▶ **WORK ITEM**
Only the lines from the top of the data through the line containing "172.2 170.9 169.8" should be duplicated, exactly as they appear.

▶ **PROVIDED INFORMATION**
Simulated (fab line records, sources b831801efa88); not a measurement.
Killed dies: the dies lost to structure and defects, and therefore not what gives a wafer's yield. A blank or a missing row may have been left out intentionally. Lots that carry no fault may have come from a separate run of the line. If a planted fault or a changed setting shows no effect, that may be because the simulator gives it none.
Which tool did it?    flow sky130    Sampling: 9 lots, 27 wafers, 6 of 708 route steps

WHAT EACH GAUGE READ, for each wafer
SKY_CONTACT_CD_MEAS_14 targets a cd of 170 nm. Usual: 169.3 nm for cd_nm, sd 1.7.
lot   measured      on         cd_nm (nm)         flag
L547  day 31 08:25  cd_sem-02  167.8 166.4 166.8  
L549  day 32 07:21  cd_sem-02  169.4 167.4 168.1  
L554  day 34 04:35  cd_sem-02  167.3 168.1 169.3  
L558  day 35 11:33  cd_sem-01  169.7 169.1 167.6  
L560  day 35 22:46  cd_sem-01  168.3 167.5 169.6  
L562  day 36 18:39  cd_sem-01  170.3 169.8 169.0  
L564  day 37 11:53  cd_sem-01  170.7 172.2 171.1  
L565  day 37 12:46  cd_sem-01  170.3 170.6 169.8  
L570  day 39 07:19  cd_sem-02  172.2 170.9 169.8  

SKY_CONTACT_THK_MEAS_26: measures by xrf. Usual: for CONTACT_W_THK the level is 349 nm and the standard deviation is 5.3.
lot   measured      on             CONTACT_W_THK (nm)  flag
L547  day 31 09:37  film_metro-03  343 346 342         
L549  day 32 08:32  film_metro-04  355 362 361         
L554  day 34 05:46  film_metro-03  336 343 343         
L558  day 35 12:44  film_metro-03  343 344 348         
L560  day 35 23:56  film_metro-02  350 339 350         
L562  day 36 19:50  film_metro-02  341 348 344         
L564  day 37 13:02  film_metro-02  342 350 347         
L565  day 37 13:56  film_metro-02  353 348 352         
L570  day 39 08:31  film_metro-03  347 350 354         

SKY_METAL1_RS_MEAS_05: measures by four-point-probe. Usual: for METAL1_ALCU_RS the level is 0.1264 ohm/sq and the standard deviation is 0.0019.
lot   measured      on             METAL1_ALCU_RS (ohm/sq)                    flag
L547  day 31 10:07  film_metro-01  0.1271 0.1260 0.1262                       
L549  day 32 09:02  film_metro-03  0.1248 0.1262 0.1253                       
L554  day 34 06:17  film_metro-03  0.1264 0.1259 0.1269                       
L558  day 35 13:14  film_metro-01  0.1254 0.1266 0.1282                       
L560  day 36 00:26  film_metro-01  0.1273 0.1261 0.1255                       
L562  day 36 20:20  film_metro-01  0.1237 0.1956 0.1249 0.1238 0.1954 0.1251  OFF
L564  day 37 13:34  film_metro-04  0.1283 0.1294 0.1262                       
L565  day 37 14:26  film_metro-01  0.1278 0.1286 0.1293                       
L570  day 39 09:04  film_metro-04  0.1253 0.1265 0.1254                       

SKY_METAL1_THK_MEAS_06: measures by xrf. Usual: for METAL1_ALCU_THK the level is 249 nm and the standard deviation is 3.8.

▶ **EXERCISE OUTPUT**
Simulated (fab line records, sources b831801efa88); not a measurement.
Killed dies: the dies lost to structure and defects, and therefore not what gives a wafer's yield. A blank or a missing row may have been left out intentionally. Lots that carry no fault may have come from a separate run of the line. If a planted fault or a changed setting shows no effect, that may be because the simulator gives it none.
Which tool did it?    flow sky130    Sampling: 9 lots, 27 wafers, 6 of 708 route steps

WHAT EACH GAUGE READ, for each wafer
SKY_CONTACT_CD_MEAS_14 targets a cd of 170 nm. Usual: 169.3 nm for cd_nm, sd 1.7.
lot   measured      on         cd_nm (nm)         flag
L547  day 31 08:25  cd_sem-02  167.8 166.4 166.8  
L549  day 32 07:21  cd_sem-02  169.4 167.4 168.1  
L554  day 34 04:35  cd_sem-02  167.3 168.1 169.3  
L558  day 35 11:33  cd_sem-01  169.7 169.1 167.6  
L560  day 35 22:46  cd_sem-01  168.3 167.5 169.6  
L562  day 36 18:39  cd_sem-01  170.3 169.8 169.0  
L564  day 37 11:53  cd_sem-01  170.7 172.2 171.1  
L565  day 37 12:46  cd_sem-01  170.3 170.6 169.8  
L570  day 39 07:19  cd_sem-02  172.2 170.9 169.8  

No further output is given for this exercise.